Produce as output only the lines below starting at the line with "B: hits every target within its allowed miss" and continuing through the line with "Effects the simulator", each one exactly as written.

════════

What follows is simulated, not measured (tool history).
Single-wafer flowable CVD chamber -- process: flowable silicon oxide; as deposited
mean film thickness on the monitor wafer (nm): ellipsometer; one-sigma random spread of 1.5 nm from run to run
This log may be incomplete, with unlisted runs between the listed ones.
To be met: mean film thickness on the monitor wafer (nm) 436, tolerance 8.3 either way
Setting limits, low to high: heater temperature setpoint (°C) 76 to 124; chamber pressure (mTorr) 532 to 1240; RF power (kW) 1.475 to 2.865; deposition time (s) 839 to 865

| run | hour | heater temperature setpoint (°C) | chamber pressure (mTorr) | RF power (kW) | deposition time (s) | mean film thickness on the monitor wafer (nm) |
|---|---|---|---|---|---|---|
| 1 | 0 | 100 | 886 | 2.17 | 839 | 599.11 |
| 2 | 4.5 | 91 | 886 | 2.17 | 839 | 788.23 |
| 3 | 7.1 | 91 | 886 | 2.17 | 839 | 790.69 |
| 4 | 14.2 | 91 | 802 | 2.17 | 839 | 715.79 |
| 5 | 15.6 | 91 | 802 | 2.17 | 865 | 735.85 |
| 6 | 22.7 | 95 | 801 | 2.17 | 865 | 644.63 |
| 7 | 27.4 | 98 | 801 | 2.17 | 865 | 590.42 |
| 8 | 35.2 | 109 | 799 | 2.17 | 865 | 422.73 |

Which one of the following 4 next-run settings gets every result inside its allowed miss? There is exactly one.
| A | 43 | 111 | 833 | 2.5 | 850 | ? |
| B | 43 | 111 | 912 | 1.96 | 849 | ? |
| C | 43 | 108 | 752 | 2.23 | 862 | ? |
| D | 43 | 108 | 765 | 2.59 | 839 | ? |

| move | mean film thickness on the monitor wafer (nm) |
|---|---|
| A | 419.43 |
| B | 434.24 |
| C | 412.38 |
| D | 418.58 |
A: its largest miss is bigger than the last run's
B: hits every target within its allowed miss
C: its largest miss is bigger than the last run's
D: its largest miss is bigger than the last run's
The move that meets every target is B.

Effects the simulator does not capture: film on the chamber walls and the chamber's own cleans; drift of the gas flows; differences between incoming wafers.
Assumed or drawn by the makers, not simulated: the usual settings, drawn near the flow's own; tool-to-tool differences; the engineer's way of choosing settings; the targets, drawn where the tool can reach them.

════════

EXERCISE SOLUTION:
B: hits every target within its allowed miss
C: its largest miss is bigger than the last run's
D: its largest miss is bigger than the last run's
The move that meets every target is B.

Effects the simulator does not capture: film on the chamber walls and the chamber's own cleans; drift of the gas flows; differences between incoming wafers.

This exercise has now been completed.